> [PROVIDED MATERIAL]:
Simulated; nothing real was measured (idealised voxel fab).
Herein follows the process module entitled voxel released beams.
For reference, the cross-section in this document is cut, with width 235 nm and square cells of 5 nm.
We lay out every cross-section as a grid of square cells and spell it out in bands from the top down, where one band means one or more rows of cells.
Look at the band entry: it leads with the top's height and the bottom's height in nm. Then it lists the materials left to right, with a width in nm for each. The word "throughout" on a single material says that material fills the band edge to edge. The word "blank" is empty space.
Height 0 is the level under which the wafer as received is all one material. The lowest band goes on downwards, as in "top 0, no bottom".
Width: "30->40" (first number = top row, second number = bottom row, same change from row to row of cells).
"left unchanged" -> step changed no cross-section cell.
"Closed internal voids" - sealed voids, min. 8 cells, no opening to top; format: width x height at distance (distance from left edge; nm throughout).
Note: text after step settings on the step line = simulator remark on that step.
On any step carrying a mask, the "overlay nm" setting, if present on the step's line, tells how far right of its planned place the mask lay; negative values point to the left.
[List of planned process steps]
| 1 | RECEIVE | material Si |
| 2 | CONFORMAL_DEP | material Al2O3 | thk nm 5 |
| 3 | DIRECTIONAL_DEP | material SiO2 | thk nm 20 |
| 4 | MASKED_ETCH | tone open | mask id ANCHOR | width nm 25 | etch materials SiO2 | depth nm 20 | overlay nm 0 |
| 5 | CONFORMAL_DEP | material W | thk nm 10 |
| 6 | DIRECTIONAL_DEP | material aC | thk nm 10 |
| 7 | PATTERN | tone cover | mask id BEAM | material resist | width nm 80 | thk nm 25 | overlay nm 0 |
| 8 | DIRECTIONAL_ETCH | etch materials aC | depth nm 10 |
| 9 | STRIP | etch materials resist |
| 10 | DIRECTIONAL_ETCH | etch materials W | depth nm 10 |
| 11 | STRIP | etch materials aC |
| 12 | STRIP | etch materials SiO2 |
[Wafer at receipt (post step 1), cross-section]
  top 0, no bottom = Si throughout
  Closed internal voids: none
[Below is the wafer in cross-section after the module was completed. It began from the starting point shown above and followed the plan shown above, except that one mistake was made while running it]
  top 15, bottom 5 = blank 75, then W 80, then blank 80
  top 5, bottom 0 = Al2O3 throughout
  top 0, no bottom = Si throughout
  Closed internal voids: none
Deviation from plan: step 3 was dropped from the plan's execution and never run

> [WORK INSTRUCTION]:
Give again, word for word, the records from their first line to the one with "row of cells).", and leave out all else.

> [RESPONSE AREA]:
Simulated; nothing real was measured (idealised voxel fab).
Herein follows the process module entitled voxel released beams.
For reference, the cross-section in this document is cut, with width 235 nm and square cells of 5 nm.
We lay out every cross-section as a grid of square cells and spell it out in bands from the top down, where one band means one or more rows of cells.
Look at the band entry: it leads with the top's height and the bottom's height in nm. Then it lists the materials left to right, with a width in nm for each. The word "throughout" on a single material says that material fills the band edge to edge. The word "blank" is empty space.
Height 0 is the level under which the wafer as received is all one material. The lowest band goes on downwards, as in "top 0, no bottom".
Width: "30->40" (first number = top row, second number = bottom row, same change from row to row of cells).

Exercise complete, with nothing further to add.